####################

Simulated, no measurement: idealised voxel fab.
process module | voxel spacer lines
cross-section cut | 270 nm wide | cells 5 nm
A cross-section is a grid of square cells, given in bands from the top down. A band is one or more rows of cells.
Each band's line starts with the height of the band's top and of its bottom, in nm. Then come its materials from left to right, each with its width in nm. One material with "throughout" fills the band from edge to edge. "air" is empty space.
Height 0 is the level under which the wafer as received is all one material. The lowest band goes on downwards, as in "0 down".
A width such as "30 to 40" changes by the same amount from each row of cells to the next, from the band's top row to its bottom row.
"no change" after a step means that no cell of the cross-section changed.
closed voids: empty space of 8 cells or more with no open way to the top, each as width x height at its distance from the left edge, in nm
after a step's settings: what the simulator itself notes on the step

####################

# Requirement
Each record above is to be given again without any change to its wording.

# Worked solution
Simulated, no measurement: idealised voxel fab.
process module | voxel spacer lines
cross-section cut | 270 nm wide | cells 5 nm
A cross-section is a grid of square cells, given in bands from the top down. A band is one or more rows of cells.
Each band's line starts with the height of the band's top and of its bottom, in nm. Then come its materials from left to right, each with its width in nm. One material with "throughout" fills the band from edge to edge. "air" is empty space.
Height 0 is the level under which the wafer as received is all one material. The lowest band goes on downwards, as in "0 down".
A width such as "30 to 40" changes by the same amount from each row of cells to the next, from the band's top row to its bottom row.
"no change" after a step means that no cell of the cross-section changed.
closed voids: empty space of 8 cells or more with no open way to the top, each as width x height at its distance from the left edge, in nm
after a step's settings: what the simulator itself notes on the step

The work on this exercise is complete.